Data provided »
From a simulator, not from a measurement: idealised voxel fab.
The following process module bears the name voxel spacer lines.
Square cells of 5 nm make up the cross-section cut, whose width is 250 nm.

Required action »
Please output the listing above exactly, every line included.

Exercise solution »
From a simulator, not from a measurement: idealised voxel fab.
The following process module bears the name voxel spacer lines.
Square cells of 5 nm make up the cross-section cut, whose width is 250 nm.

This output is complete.